_RECORD EXTRACTS_
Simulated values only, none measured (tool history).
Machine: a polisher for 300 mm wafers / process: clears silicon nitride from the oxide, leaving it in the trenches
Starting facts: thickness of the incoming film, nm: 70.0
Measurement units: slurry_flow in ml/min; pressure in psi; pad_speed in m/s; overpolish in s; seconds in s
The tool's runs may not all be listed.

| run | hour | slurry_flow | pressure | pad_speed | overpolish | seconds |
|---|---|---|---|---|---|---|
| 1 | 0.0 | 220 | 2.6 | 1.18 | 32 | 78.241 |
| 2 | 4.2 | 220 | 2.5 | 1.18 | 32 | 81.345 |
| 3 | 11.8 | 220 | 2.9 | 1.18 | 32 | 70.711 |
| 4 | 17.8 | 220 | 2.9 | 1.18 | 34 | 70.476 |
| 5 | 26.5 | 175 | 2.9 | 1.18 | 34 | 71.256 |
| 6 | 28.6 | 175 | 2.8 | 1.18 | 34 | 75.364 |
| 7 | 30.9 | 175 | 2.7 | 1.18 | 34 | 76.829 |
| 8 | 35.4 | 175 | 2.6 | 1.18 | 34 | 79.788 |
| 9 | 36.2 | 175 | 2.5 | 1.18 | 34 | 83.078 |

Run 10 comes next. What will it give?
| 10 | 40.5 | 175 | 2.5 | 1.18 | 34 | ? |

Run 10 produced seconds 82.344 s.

_WORK TASK_
Scan the lines above for "Machine: a polisher" and for "1.18 | 34 | ? |". Repeat exactly the line holding each of them and every line in between.

_EXERCISE ANSWER_
Machine: a polisher for 300 mm wafers / process: clears silicon nitride from the oxide, leaving it in the trenches
Starting facts: thickness of the incoming film, nm: 70.0
Measurement units: slurry_flow in ml/min; pressure in psi; pad_speed in m/s; overpolish in s; seconds in s
The tool's runs may not all be listed.

| run | hour | slurry_flow | pressure | pad_speed | overpolish | seconds |
|---|---|---|---|---|---|---|
| 1 | 0.0 | 220 | 2.6 | 1.18 | 32 | 78.241 |
| 2 | 4.2 | 220 | 2.5 | 1.18 | 32 | 81.345 |
| 3 | 11.8 | 220 | 2.9 | 1.18 | 32 | 70.711 |
| 4 | 17.8 | 220 | 2.9 | 1.18 | 34 | 70.476 |
| 5 | 26.5 | 175 | 2.9 | 1.18 | 34 | 71.256 |
| 6 | 28.6 | 175 | 2.8 | 1.18 | 34 | 75.364 |
| 7 | 30.9 | 175 | 2.7 | 1.18 | 34 | 76.829 |
| 8 | 35.4 | 175 | 2.6 | 1.18 | 34 | 79.788 |
| 9 | 36.2 | 175 | 2.5 | 1.18 | 34 | 83.078 |

Run 10 comes next. What will it give?
| 10 | 40.5 | 175 | 2.5 | 1.18 | 34 | ? |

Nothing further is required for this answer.